Work instruction ::
Word for word, restate the lines from the start of the data below through the line containing "note on this".

Input data ::
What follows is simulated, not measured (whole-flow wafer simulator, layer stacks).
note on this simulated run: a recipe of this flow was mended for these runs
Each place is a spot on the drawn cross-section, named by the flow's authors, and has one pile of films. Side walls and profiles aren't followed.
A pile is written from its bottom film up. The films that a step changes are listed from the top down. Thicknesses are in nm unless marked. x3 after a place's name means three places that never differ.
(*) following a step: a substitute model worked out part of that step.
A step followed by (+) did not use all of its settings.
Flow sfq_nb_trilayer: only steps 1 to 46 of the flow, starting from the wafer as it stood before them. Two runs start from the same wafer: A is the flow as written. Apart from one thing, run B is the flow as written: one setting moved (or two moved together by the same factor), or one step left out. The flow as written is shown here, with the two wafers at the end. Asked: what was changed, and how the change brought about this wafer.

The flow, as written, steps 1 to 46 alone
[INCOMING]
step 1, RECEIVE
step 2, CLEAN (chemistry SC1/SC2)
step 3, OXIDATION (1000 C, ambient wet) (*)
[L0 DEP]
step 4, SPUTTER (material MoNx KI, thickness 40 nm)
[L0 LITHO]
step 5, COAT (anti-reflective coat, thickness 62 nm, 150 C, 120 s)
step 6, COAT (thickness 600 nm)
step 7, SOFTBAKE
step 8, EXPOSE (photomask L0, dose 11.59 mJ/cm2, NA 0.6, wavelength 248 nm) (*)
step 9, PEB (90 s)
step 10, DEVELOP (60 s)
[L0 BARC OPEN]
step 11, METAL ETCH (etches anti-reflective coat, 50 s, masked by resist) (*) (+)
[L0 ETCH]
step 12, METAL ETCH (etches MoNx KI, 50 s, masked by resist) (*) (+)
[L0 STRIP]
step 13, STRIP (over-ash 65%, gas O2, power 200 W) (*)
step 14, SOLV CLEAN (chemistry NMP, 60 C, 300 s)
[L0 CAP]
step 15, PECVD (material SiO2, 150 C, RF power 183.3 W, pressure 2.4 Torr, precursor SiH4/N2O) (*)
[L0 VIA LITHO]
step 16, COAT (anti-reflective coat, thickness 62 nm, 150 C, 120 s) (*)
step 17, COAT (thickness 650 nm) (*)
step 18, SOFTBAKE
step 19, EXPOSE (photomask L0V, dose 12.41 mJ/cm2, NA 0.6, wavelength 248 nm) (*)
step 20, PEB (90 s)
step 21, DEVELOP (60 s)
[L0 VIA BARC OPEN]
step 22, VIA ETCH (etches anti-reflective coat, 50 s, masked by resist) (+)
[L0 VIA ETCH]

Answer area ::
What follows is simulated, not measured (whole-flow wafer simulator, layer stacks).
note on this simulated run: a recipe of this flow was mended for these runs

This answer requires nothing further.